Go to the line containing "step 1, OXIDATION" in the records below and print it and every following line exactly, on through the line containing "step 5, COAT (KrF resist, thickness 700 nm)", then stop.

*** Opening Source data ***

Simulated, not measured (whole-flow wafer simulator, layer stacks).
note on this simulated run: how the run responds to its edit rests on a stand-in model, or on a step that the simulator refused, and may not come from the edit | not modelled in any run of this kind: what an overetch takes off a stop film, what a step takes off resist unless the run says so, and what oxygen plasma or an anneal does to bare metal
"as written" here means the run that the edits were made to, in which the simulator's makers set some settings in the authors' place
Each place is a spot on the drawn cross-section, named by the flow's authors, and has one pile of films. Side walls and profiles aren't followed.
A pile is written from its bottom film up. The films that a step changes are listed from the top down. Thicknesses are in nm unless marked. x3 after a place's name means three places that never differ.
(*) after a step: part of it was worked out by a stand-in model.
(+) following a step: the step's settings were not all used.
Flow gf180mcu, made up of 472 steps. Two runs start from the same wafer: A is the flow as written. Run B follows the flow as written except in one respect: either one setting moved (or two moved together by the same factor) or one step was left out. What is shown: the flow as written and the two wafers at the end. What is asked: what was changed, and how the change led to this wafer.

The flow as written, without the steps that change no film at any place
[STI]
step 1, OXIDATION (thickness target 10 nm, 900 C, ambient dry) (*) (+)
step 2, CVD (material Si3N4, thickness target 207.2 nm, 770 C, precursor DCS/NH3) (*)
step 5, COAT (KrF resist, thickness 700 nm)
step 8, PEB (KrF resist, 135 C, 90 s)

*** Closing Source data ***

## Task response
step 1, OXIDATION (thickness target 10 nm, 900 C, ambient dry) (*) (+)
step 2, CVD (material Si3N4, thickness target 207.2 nm, 770 C, precursor DCS/NH3) (*)
step 5, COAT (KrF resist, thickness 700 nm)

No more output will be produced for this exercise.